*Assignment*. Each entry is to be restated word for word, with nothing omitted.

*Given entries*.
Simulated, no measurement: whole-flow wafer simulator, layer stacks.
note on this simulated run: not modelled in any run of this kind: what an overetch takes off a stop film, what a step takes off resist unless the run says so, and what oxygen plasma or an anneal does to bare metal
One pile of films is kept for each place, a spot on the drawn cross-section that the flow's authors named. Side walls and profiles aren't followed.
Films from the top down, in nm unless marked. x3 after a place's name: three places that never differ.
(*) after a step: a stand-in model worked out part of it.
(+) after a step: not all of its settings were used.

*Written response*.
Simulated, no measurement: whole-flow wafer simulator, layer stacks.
note on this simulated run: not modelled in any run of this kind: what an overetch takes off a stop film, what a step takes off resist unless the run says so, and what oxygen plasma or an anneal does to bare metal
One pile of films is kept for each place, a spot on the drawn cross-section that the flow's authors named. Side walls and profiles aren't followed.
Films from the top down, in nm unless marked. x3 after a place's name: three places that never differ.
(*) after a step: a stand-in model worked out part of it.
(+) after a step: not all of its settings were used.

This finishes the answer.